• Information:
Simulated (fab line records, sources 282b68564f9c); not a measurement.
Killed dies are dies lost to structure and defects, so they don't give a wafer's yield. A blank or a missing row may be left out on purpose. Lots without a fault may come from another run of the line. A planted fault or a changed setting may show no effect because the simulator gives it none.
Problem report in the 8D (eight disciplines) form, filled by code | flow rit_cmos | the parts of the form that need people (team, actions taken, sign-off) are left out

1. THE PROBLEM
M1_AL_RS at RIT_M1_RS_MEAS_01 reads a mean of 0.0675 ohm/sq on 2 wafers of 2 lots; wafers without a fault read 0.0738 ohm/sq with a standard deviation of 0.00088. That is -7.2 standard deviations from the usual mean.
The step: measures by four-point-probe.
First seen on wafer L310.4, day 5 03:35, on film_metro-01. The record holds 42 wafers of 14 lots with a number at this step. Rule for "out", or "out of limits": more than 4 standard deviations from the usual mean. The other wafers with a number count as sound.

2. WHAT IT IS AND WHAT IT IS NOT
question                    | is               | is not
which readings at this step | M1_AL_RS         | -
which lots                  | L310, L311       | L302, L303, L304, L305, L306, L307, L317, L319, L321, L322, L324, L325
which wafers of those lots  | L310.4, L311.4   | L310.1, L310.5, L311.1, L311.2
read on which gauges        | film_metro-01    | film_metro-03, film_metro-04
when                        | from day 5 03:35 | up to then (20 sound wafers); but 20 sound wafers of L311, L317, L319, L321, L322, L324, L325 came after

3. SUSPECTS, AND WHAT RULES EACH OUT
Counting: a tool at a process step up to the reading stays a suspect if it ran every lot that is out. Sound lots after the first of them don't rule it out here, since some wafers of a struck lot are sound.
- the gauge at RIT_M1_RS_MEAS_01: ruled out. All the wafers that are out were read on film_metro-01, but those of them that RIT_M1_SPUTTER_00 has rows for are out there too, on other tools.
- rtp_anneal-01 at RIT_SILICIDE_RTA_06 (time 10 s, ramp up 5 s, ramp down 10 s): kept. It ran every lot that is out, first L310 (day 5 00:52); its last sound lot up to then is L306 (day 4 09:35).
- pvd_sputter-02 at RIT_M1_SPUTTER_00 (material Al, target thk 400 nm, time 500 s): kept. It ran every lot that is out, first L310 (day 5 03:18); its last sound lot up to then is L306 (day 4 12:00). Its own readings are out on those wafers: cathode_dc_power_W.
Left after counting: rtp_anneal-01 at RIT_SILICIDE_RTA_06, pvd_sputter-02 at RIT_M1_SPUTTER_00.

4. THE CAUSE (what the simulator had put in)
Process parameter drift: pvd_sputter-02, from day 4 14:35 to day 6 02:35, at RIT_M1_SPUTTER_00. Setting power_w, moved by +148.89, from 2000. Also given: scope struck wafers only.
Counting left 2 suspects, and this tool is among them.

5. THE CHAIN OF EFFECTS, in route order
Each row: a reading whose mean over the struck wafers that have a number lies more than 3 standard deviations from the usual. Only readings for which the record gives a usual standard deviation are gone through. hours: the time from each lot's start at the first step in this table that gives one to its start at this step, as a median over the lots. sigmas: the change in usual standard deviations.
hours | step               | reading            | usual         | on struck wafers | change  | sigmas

• Required action:
Once the line containing "which readings at" has been retyped, stop. Begin at the first line of the material and reproduce every line up to it exactly.

• Solution:
Simulated (fab line records, sources 282b68564f9c); not a measurement.
Killed dies are dies lost to structure and defects, so they don't give a wafer's yield. A blank or a missing row may be left out on purpose. Lots without a fault may come from another run of the line. A planted fault or a changed setting may show no effect because the simulator gives it none.
Problem report in the 8D (eight disciplines) form, filled by code | flow rit_cmos | the parts of the form that need people (team, actions taken, sign-off) are left out

1. THE PROBLEM
M1_AL_RS at RIT_M1_RS_MEAS_01 reads a mean of 0.0675 ohm/sq on 2 wafers of 2 lots; wafers without a fault read 0.0738 ohm/sq with a standard deviation of 0.00088. That is -7.2 standard deviations from the usual mean.
The step: measures by four-point-probe.
First seen on wafer L310.4, day 5 03:35, on film_metro-01. The record holds 42 wafers of 14 lots with a number at this step. Rule for "out", or "out of limits": more than 4 standard deviations from the usual mean. The other wafers with a number count as sound.

2. WHAT IT IS AND WHAT IT IS NOT
question                    | is               | is not
which readings at this step | M1_AL_RS         | -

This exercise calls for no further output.